▶ [Dataset content]:
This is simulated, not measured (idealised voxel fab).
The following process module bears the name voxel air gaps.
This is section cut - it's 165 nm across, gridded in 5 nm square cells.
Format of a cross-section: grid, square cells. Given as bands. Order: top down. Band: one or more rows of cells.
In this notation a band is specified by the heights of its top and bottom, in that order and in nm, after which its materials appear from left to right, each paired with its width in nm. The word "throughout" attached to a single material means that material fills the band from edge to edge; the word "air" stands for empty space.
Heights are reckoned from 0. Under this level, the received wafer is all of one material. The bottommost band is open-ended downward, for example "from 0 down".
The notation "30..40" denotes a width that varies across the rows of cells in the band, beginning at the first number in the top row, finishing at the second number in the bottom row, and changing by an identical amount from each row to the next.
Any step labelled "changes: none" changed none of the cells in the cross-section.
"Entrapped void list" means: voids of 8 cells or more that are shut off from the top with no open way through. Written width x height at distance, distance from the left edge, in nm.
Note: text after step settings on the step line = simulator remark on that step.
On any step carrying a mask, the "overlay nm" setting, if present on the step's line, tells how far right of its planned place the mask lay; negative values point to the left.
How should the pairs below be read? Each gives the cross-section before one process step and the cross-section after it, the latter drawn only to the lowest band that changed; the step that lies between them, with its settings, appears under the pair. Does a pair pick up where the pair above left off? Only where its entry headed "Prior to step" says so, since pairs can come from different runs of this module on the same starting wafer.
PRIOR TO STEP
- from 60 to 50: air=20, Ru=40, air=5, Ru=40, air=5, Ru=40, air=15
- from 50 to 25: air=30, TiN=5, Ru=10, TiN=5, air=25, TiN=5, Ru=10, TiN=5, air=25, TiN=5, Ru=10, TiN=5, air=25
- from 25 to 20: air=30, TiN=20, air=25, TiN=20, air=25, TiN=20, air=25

▶ [Work task]: Write out, unaltered, the lines from the opening of the listing through the line that includes "Format of a".

▶ [Written answer]:
This is simulated, not measured (idealised voxel fab).
The following process module bears the name voxel air gaps.
This is section cut - it's 165 nm across, gridded in 5 nm square cells.
Format of a cross-section: grid, square cells. Given as bands. Order: top down. Band: one or more rows of cells.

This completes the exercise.